Brief ->
The lines from the top of the data down to the line with "C3: hours since the gauge calibration" should be repeated exactly, both ends included.

Excerpted data ->
=== Section Start ===

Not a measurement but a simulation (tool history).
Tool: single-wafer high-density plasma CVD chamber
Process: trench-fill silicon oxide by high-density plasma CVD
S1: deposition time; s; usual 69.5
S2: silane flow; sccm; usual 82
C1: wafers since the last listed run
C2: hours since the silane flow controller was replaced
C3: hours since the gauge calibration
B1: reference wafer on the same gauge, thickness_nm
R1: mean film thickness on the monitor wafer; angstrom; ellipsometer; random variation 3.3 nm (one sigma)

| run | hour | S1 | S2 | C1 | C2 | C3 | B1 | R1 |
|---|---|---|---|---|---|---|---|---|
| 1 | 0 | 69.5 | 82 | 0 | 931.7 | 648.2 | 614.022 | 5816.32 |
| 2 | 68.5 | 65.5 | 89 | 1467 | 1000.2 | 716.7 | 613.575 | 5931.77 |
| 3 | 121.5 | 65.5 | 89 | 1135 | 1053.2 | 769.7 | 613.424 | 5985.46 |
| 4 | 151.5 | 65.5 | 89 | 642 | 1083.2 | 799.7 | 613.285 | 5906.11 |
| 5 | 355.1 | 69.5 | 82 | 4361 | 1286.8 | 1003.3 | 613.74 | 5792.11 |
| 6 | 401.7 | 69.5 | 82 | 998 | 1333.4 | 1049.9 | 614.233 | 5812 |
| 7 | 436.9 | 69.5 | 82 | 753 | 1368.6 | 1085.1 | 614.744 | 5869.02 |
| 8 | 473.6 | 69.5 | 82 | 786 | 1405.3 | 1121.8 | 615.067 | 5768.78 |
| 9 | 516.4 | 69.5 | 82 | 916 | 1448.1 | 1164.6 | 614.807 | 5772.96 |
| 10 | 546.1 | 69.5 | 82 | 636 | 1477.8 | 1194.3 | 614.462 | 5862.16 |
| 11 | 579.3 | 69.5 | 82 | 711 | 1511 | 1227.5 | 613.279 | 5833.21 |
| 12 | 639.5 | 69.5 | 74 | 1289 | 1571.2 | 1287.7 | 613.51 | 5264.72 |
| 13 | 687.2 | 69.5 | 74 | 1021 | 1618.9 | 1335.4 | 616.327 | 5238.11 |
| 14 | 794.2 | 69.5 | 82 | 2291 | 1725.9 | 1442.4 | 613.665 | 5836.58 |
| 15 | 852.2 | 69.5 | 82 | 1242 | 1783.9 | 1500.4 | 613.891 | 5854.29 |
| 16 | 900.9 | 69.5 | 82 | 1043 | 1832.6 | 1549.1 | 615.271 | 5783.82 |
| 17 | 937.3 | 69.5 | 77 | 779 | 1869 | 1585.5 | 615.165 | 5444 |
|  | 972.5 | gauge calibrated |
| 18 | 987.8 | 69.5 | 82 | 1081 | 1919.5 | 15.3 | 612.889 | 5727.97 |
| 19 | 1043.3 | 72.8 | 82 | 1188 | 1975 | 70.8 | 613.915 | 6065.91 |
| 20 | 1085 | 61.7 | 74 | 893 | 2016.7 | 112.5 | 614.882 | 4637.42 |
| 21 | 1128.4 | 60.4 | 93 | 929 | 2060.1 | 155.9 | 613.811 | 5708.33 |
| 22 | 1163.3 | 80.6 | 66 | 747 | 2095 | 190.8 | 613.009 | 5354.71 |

=== Section End ===

Response box ->
Not a measurement but a simulation (tool history).
Tool: single-wafer high-density plasma CVD chamber
Process: trench-fill silicon oxide by high-density plasma CVD
S1: deposition time; s; usual 69.5
S2: silane flow; sccm; usual 82
C1: wafers since the last listed run
C2: hours since the silane flow controller was replaced
C3: hours since the gauge calibration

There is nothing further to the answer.